Records supplied:
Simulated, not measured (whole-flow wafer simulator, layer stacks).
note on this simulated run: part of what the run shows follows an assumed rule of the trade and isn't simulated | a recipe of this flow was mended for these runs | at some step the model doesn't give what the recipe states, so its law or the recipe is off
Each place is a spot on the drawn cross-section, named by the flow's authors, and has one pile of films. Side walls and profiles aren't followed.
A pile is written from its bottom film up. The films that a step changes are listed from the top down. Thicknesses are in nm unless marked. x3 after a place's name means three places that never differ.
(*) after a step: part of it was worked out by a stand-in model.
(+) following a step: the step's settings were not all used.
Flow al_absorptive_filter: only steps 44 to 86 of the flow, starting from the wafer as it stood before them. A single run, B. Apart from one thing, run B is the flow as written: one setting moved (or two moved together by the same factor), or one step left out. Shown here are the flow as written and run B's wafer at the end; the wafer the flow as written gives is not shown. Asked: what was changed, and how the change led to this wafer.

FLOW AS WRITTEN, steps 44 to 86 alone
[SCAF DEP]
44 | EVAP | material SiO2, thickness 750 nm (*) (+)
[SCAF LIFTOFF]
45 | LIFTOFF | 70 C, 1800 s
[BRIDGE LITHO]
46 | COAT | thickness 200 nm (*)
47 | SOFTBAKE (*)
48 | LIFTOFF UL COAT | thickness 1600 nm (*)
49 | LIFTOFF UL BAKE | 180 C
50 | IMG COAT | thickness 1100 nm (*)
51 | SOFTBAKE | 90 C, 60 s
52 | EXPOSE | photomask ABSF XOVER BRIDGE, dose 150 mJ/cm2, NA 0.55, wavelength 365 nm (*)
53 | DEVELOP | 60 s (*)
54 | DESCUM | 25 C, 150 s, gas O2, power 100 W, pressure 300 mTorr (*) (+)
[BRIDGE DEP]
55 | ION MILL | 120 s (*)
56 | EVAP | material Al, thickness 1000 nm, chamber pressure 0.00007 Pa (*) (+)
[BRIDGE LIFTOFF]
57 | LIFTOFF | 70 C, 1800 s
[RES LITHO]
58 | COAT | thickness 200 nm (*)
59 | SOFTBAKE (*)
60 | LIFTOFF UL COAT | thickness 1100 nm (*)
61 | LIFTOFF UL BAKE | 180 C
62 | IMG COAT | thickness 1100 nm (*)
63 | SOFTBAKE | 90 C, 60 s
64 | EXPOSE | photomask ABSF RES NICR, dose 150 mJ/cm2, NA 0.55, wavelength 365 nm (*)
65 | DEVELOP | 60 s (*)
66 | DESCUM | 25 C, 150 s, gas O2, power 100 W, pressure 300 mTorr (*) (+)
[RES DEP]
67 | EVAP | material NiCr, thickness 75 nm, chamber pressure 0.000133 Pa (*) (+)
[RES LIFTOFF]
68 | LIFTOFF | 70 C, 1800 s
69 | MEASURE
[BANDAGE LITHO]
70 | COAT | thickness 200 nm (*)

Work instruction: Would you print, exactly as written, every line above from the one holding "[BRIDGE LITHO]" through the one holding "69 | MEASURE", with both included and no other lines?

Problem solution:
[BRIDGE LITHO]
46 | COAT | thickness 200 nm (*)
47 | SOFTBAKE (*)
48 | LIFTOFF UL COAT | thickness 1600 nm (*)
49 | LIFTOFF UL BAKE | 180 C
50 | IMG COAT | thickness 1100 nm (*)
51 | SOFTBAKE | 90 C, 60 s
52 | EXPOSE | photomask ABSF XOVER BRIDGE, dose 150 mJ/cm2, NA 0.55, wavelength 365 nm (*)
53 | DEVELOP | 60 s (*)
54 | DESCUM | 25 C, 150 s, gas O2, power 100 W, pressure 300 mTorr (*) (+)
[BRIDGE DEP]
55 | ION MILL | 120 s (*)
56 | EVAP | material Al, thickness 1000 nm, chamber pressure 0.00007 Pa (*) (+)
[BRIDGE LIFTOFF]
57 | LIFTOFF | 70 C, 1800 s
[RES LITHO]
58 | COAT | thickness 200 nm (*)
59 | SOFTBAKE (*)
60 | LIFTOFF UL COAT | thickness 1100 nm (*)
61 | LIFTOFF UL BAKE | 180 C
62 | IMG COAT | thickness 1100 nm (*)
63 | SOFTBAKE | 90 C, 60 s
64 | EXPOSE | photomask ABSF RES NICR, dose 150 mJ/cm2, NA 0.55, wavelength 365 nm (*)
65 | DEVELOP | 60 s (*)
66 | DESCUM | 25 C, 150 s, gas O2, power 100 W, pressure 300 mTorr (*) (+)
[RES DEP]
67 | EVAP | material NiCr, thickness 75 nm, chamber pressure 0.000133 Pa (*) (+)
[RES LIFTOFF]
68 | LIFTOFF | 70 C, 1800 s
69 | MEASURE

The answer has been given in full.